-- Opening Marker --

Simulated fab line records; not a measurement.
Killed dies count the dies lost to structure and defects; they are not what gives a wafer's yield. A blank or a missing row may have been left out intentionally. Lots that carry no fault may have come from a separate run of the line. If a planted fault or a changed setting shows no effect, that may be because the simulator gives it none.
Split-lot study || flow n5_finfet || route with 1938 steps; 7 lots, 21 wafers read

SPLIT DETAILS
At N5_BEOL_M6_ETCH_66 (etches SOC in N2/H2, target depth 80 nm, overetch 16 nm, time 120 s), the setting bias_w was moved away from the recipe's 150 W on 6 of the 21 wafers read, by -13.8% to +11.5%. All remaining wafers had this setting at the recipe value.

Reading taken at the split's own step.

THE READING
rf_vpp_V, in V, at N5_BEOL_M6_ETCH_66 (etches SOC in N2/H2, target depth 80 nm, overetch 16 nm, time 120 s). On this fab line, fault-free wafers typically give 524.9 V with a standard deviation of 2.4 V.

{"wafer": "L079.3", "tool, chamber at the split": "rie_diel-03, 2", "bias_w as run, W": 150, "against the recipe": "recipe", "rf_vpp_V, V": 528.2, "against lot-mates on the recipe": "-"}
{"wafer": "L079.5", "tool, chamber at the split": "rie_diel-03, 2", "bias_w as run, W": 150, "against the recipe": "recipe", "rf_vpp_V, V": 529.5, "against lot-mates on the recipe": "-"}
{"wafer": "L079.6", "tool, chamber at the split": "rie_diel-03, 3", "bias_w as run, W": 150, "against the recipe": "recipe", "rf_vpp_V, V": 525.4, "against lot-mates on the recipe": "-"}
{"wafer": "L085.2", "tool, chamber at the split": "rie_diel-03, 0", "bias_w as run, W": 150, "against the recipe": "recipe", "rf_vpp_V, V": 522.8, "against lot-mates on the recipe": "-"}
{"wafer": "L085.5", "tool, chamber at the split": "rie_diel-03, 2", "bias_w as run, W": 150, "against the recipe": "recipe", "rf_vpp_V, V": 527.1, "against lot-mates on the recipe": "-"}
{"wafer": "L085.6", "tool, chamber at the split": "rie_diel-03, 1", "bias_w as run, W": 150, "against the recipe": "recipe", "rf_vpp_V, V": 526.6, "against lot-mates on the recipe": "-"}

-- Closing Marker --

EXERCISE. Copy the stretch of the records above that runs from the line with "Split-lot study ||" through the line with "SPLIT DETAILS". Both end lines belong in the copy, and nothing else does.

EXERCISE OUTPUT.
Split-lot study || flow n5_finfet || route with 1938 steps; 7 lots, 21 wafers read

SPLIT DETAILS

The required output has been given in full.